Each record needs to be echoed exactly; can you do that?

↓↓↓

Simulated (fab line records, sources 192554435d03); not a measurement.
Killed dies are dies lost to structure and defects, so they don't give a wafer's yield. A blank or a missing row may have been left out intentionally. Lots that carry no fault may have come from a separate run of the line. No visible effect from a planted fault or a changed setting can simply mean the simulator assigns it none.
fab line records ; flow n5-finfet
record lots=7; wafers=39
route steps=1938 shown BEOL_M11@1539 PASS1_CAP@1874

↑↑↑

Task output →
Simulated (fab line records, sources 192554435d03); not a measurement.
Killed dies are dies lost to structure and defects, so they don't give a wafer's yield. A blank or a missing row may have been left out intentionally. Lots that carry no fault may have come from a separate run of the line. No visible effect from a planted fault or a changed setting can simply mean the simulator assigns it none.
fab line records ; flow n5-finfet
record lots=7; wafers=39
route steps=1938 shown BEOL_M11@1539 PASS1_CAP@1874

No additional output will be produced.